- [DATA SHOWN]:
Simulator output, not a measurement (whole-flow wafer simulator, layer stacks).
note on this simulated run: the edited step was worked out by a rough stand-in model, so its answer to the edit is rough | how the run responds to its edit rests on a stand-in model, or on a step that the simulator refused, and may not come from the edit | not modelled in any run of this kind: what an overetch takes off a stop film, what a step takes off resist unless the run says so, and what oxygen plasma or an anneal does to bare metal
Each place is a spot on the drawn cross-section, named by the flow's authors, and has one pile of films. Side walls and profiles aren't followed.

- [BRIEF]: When you reach the end of the data, retype all of it exactly.

- [WORKED SOLUTION]:
Simulator output, not a measurement (whole-flow wafer simulator, layer stacks).
note on this simulated run: the edited step was worked out by a rough stand-in model, so its answer to the edit is rough | how the run responds to its edit rests on a stand-in model, or on a step that the simulator refused, and may not come from the edit | not modelled in any run of this kind: what an overetch takes off a stop film, what a step takes off resist unless the run says so, and what oxygen plasma or an anneal does to bare metal
Each place is a spot on the drawn cross-section, named by the flow's authors, and has one pile of films. Side walls and profiles aren't followed.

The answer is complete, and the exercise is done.